**Work order**
Once you have located the line containing "cross-section cut | 140 nm wide | cells 5 nm" in the material below, return it exactly along with each line after it through the line containing "overlay nm, on".

++++ Material shown
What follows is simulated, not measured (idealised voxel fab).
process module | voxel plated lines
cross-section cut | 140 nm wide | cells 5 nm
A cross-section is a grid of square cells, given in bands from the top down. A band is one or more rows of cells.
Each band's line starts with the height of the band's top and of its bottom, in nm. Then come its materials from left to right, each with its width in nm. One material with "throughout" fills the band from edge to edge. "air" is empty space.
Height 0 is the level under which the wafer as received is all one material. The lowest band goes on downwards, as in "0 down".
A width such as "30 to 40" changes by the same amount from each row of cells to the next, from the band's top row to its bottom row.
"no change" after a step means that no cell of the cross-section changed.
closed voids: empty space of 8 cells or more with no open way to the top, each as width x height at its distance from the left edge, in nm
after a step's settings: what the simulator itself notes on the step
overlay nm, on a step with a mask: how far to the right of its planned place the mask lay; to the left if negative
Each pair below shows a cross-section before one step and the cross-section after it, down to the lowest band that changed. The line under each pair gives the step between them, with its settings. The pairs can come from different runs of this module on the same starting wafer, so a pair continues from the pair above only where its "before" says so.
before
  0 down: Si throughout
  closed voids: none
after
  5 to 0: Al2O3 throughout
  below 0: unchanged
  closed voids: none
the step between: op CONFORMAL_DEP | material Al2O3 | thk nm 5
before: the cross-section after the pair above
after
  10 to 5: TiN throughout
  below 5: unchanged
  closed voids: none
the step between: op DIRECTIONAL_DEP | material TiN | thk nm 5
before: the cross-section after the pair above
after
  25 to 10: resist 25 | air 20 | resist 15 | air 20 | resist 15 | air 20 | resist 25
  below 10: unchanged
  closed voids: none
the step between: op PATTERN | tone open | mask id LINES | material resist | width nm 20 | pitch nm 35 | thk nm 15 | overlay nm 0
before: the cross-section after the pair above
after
++++++++

**Answer space**
cross-section cut | 140 nm wide | cells 5 nm
A cross-section is a grid of square cells, given in bands from the top down. A band is one or more rows of cells.
Each band's line starts with the height of the band's top and of its bottom, in nm. Then come its materials from left to right, each with its width in nm. One material with "throughout" fills the band from edge to edge. "air" is empty space.
Height 0 is the level under which the wafer as received is all one material. The lowest band goes on downwards, as in "0 down".
A width such as "30 to 40" changes by the same amount from each row of cells to the next, from the band's top row to its bottom row.
"no change" after a step means that no cell of the cross-section changed.
closed voids: empty space of 8 cells or more with no open way to the top, each as width x height at its distance from the left edge, in nm
after a step's settings: what the simulator itself notes on the step
overlay nm, on a step with a mask: how far to the right of its planned place the mask lay; to the left if negative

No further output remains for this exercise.